_SUPPLIED ENTRIES_.
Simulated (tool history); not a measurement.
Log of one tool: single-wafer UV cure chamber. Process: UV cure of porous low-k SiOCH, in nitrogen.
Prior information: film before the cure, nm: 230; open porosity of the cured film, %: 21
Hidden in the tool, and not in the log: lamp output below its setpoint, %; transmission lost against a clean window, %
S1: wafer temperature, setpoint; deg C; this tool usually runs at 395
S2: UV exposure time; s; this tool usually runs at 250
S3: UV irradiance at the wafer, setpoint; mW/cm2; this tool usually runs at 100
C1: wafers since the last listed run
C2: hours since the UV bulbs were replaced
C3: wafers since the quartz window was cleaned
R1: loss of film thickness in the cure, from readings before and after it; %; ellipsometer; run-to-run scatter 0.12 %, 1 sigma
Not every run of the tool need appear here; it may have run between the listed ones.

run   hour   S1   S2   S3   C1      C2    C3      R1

_WORK ORDER_. Output the full listing above once again, verbatim.

_WORKED SOLUTION_.
Simulated (tool history); not a measurement.
Log of one tool: single-wafer UV cure chamber. Process: UV cure of porous low-k SiOCH, in nitrogen.
Prior information: film before the cure, nm: 230; open porosity of the cured film, %: 21
Hidden in the tool, and not in the log: lamp output below its setpoint, %; transmission lost against a clean window, %
S1: wafer temperature, setpoint; deg C; this tool usually runs at 395
S2: UV exposure time; s; this tool usually runs at 250
S3: UV irradiance at the wafer, setpoint; mW/cm2; this tool usually runs at 100
C1: wafers since the last listed run
C2: hours since the UV bulbs were replaced
C3: wafers since the quartz window was cleaned
R1: loss of film thickness in the cure, from readings before and after it; %; ellipsometer; run-to-run scatter 0.12 %, 1 sigma
Not every run of the tool need appear here; it may have run between the listed ones.

run   hour   S1   S2   S3   C1      C2    C3      R1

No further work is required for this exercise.